BRIEF:
Without skipping or changing anything, print all the entries.

MATERIAL PROVIDED:
——————

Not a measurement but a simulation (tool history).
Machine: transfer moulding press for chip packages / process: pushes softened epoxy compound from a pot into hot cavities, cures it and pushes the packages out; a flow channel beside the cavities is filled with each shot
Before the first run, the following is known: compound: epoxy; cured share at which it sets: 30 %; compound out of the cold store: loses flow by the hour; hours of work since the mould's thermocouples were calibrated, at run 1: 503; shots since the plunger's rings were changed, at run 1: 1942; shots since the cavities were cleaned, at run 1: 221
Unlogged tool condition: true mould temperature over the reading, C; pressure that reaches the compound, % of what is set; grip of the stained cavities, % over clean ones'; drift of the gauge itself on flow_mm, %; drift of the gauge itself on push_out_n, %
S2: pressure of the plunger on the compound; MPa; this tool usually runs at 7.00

——————

EXERCISE OUTPUT:
Not a measurement but a simulation (tool history).
Machine: transfer moulding press for chip packages / process: pushes softened epoxy compound from a pot into hot cavities, cures it and pushes the packages out; a flow channel beside the cavities is filled with each shot
Before the first run, the following is known: compound: epoxy; cured share at which it sets: 30 %; compound out of the cold store: loses flow by the hour; hours of work since the mould's thermocouples were calibrated, at run 1: 503; shots since the plunger's rings were changed, at run 1: 1942; shots since the cavities were cleaned, at run 1: 221
Unlogged tool condition: true mould temperature over the reading, C; pressure that reaches the compound, % of what is set; grip of the stained cavities, % over clean ones'; drift of the gauge itself on flow_mm, %; drift of the gauge itself on push_out_n, %
S2: pressure of the plunger on the compound; MPa; this tool usually runs at 7.00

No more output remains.